### [ASSIGNMENT]
The response must consist of every record, restated word for word.

### [SOURCE INFORMATION]
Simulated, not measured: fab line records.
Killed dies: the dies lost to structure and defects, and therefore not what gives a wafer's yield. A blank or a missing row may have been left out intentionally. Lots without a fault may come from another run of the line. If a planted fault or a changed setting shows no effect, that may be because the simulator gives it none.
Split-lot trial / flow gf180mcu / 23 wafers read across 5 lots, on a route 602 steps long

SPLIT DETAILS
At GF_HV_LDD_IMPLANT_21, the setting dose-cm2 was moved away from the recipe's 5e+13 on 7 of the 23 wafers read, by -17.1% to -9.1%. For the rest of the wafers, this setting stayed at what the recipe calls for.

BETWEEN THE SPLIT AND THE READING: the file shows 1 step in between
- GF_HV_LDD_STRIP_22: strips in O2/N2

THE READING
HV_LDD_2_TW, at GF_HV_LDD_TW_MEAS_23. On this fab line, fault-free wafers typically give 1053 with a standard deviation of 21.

### [EXERCISE OUTPUT]
Simulated, not measured: fab line records.
Killed dies: the dies lost to structure and defects, and therefore not what gives a wafer's yield. A blank or a missing row may have been left out intentionally. Lots without a fault may come from another run of the line. If a planted fault or a changed setting shows no effect, that may be because the simulator gives it none.
Split-lot trial / flow gf180mcu / 23 wafers read across 5 lots, on a route 602 steps long

SPLIT DETAILS
At GF_HV_LDD_IMPLANT_21, the setting dose-cm2 was moved away from the recipe's 5e+13 on 7 of the 23 wafers read, by -17.1% to -9.1%. For the rest of the wafers, this setting stayed at what the recipe calls for.

BETWEEN THE SPLIT AND THE READING: the file shows 1 step in between
- GF_HV_LDD_STRIP_22: strips in O2/N2

THE READING
HV_LDD_2_TW, at GF_HV_LDD_TW_MEAS_23. On this fab line, fault-free wafers typically give 1053 with a standard deviation of 21.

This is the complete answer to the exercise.